**Action item:** Word for word, restate the entries below from their first line through the line that contains "quantity,value,unit".

[[ Dataset entries open ]]

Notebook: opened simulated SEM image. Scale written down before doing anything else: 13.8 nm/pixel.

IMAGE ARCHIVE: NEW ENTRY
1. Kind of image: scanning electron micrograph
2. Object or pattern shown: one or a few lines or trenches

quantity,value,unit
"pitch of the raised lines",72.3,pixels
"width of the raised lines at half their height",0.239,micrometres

[[ Dataset entries closed ]]

**Written response:**
Notebook: opened simulated SEM image. Scale written down before doing anything else: 13.8 nm/pixel.

IMAGE ARCHIVE: NEW ENTRY
1. Kind of image: scanning electron micrograph
2. Object or pattern shown: one or a few lines or trenches

quantity,value,unit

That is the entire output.